Copy the lines of the entries exactly, from the opening one to the one holding "This log may", and leave out everything after.

(Beginning of EXCERPTED RECORDS)

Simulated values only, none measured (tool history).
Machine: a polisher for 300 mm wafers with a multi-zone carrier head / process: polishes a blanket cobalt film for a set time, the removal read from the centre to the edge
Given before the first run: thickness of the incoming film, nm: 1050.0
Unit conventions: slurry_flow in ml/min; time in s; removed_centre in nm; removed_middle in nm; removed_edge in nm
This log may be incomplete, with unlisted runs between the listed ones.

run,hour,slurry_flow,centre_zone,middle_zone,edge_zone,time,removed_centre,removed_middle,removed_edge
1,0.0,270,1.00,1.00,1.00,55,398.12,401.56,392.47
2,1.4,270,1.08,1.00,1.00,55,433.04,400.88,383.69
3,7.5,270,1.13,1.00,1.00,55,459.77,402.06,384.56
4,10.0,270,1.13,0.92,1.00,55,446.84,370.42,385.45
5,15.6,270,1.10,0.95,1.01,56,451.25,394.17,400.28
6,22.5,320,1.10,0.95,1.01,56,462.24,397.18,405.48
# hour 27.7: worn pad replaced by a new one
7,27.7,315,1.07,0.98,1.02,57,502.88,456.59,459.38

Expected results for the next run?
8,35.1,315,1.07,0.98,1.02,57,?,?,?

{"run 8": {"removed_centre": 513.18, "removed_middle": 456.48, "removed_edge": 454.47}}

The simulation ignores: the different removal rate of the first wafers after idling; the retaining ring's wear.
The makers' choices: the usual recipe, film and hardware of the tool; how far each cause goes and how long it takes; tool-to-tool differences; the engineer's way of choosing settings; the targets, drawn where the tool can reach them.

(End of EXCERPTED RECORDS)

- _EXPECTED ANSWER_
Simulated values only, none measured (tool history).
Machine: a polisher for 300 mm wafers with a multi-zone carrier head / process: polishes a blanket cobalt film for a set time, the removal read from the centre to the edge
Given before the first run: thickness of the incoming film, nm: 1050.0
Unit conventions: slurry_flow in ml/min; time in s; removed_centre in nm; removed_middle in nm; removed_edge in nm
This log may be incomplete, with unlisted runs between the listed ones.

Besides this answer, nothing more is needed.